+++ Entries provided +++

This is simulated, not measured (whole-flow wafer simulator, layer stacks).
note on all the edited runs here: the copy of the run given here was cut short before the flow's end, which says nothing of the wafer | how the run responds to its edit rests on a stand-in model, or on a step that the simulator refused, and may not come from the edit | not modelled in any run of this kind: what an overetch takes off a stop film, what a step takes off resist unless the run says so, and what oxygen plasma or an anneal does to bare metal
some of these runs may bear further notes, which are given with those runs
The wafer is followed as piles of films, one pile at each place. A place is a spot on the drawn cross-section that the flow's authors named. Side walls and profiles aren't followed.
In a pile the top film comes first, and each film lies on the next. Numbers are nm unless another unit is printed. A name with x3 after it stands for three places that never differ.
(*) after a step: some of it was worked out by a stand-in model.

+++

**Required action**
This calls for repeating all of the records, character for character.

**Exercise solution**
This is simulated, not measured (whole-flow wafer simulator, layer stacks).
note on all the edited runs here: the copy of the run given here was cut short before the flow's end, which says nothing of the wafer | how the run responds to its edit rests on a stand-in model, or on a step that the simulator refused, and may not come from the edit | not modelled in any run of this kind: what an overetch takes off a stop film, what a step takes off resist unless the run says so, and what oxygen plasma or an anneal does to bare metal
some of these runs may bear further notes, which are given with those runs
The wafer is followed as piles of films, one pile at each place. A place is a spot on the drawn cross-section that the flow's authors named. Side walls and profiles aren't followed.
In a pile the top film comes first, and each film lies on the next. Numbers are nm unless another unit is printed. A name with x3 after it stands for three places that never differ.
(*) after a step: some of it was worked out by a stand-in model.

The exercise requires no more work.